+++ Supplied records +++

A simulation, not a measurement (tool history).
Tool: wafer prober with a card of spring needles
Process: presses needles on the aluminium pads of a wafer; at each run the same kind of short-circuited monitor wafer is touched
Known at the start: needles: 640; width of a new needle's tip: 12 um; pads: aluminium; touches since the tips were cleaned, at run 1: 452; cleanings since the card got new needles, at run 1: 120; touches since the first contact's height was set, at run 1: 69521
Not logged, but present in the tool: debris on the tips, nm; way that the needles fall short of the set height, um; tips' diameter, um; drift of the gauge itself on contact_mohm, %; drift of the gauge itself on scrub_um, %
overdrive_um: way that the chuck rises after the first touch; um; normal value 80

+++

The full listing above needs to be output exactly.

* [Answer area]:
A simulation, not a measurement (tool history).
Tool: wafer prober with a card of spring needles
Process: presses needles on the aluminium pads of a wafer; at each run the same kind of short-circuited monitor wafer is touched
Known at the start: needles: 640; width of a new needle's tip: 12 um; pads: aluminium; touches since the tips were cleaned, at run 1: 452; cleanings since the card got new needles, at run 1: 120; touches since the first contact's height was set, at run 1: 69521
Not logged, but present in the tool: debris on the tips, nm; way that the needles fall short of the set height, um; tips' diameter, um; drift of the gauge itself on contact_mohm, %; drift of the gauge itself on scrub_um, %
overdrive_um: way that the chuck rises after the first touch; um; normal value 80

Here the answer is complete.